▶ Task item
Copy every record exactly as it appears in the data below.

--*--

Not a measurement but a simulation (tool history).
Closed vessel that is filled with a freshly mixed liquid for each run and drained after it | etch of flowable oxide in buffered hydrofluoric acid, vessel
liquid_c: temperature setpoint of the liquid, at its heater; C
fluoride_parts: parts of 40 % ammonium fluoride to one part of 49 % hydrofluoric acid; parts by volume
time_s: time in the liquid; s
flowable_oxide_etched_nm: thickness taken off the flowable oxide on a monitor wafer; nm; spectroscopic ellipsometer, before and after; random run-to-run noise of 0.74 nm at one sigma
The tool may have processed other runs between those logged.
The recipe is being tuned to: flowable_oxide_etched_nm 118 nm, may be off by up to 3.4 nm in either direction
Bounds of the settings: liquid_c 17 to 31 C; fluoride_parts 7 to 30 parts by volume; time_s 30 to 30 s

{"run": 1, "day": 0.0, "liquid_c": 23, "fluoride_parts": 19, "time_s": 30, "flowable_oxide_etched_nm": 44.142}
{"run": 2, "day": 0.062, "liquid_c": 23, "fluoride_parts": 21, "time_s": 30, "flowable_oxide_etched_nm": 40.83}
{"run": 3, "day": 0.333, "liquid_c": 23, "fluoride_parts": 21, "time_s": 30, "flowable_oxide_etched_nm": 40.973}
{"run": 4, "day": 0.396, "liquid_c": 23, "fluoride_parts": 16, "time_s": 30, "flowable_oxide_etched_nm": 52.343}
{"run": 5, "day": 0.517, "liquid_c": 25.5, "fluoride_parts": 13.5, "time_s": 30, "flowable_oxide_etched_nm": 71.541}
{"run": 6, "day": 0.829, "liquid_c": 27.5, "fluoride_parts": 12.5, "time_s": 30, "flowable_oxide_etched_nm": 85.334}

--*--

▶ Worked solution
Not a measurement but a simulation (tool history).
Closed vessel that is filled with a freshly mixed liquid for each run and drained after it | etch of flowable oxide in buffered hydrofluoric acid, vessel
liquid_c: temperature setpoint of the liquid, at its heater; C
fluoride_parts: parts of 40 % ammonium fluoride to one part of 49 % hydrofluoric acid; parts by volume
time_s: time in the liquid; s
flowable_oxide_etched_nm: thickness taken off the flowable oxide on a monitor wafer; nm; spectroscopic ellipsometer, before and after; random run-to-run noise of 0.74 nm at one sigma
The tool may have processed other runs between those logged.
The recipe is being tuned to: flowable_oxide_etched_nm 118 nm, may be off by up to 3.4 nm in either direction
Bounds of the settings: liquid_c 17 to 31 C; fluoride_parts 7 to 30 parts by volume; time_s 30 to 30 s

{"run": 1, "day": 0.0, "liquid_c": 23, "fluoride_parts": 19, "time_s": 30, "flowable_oxide_etched_nm": 44.142}
{"run": 2, "day": 0.062, "liquid_c": 23, "fluoride_parts": 21, "time_s": 30, "flowable_oxide_etched_nm": 40.83}
{"run": 3, "day": 0.333, "liquid_c": 23, "fluoride_parts": 21, "time_s": 30, "flowable_oxide_etched_nm": 40.973}
{"run": 4, "day": 0.396, "liquid_c": 23, "fluoride_parts": 16, "time_s": 30, "flowable_oxide_etched_nm": 52.343}
{"run": 5, "day": 0.517, "liquid_c": 25.5, "fluoride_parts": 13.5, "time_s": 30, "flowable_oxide_etched_nm": 71.541}
{"run": 6, "day": 0.829, "liquid_c": 27.5, "fluoride_parts": 12.5, "time_s": 30, "flowable_oxide_etched_nm": 85.334}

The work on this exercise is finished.